▶ DATA SECTION
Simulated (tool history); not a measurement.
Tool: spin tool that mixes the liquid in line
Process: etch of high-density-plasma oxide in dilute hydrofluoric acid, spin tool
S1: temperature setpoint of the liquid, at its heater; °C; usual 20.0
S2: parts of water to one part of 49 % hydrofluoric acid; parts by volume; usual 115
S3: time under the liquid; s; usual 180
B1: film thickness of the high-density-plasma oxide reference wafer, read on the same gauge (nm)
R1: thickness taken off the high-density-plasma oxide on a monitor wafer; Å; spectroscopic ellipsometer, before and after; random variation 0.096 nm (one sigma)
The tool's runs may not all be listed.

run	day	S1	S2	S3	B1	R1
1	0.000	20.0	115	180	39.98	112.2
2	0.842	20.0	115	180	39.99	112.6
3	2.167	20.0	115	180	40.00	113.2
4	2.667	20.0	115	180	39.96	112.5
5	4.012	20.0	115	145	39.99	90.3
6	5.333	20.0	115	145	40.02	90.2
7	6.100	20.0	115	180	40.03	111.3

▶ REQUIRED ACTION
Retype the listing exactly.

▶ WRITTEN ANSWER
Simulated (tool history); not a measurement.
Tool: spin tool that mixes the liquid in line
Process: etch of high-density-plasma oxide in dilute hydrofluoric acid, spin tool
S1: temperature setpoint of the liquid, at its heater; °C; usual 20.0
S2: parts of water to one part of 49 % hydrofluoric acid; parts by volume; usual 115
S3: time under the liquid; s; usual 180
B1: film thickness of the high-density-plasma oxide reference wafer, read on the same gauge (nm)
R1: thickness taken off the high-density-plasma oxide on a monitor wafer; Å; spectroscopic ellipsometer, before and after; random variation 0.096 nm (one sigma)
The tool's runs may not all be listed.

run	day	S1	S2	S3	B1	R1
1	0.000	20.0	115	180	39.98	112.2
2	0.842	20.0	115	180	39.99	112.6
3	2.167	20.0	115	180	40.00	113.2
4	2.667	20.0	115	180	39.96	112.5
5	4.012	20.0	115	145	39.99	90.3
6	5.333	20.0	115	145	40.02	90.2
7	6.100	20.0	115	180	40.03	111.3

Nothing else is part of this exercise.